◆ EXERCISE
From the data below, retype exactly the lines starting with the one that contains "Obs.: holes" and ending with the one that contains "I can see the", both included.

◆ PROVIDED INFORMATION
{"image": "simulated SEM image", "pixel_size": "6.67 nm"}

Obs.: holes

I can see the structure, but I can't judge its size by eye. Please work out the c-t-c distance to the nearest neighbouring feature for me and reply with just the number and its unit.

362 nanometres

◆ EXERCISE ANSWER
Obs.: holes

I can see the structure, but I can't judge its size by eye. Please work out the c-t-c distance to the nearest neighbouring feature for me and reply with just the number and its unit.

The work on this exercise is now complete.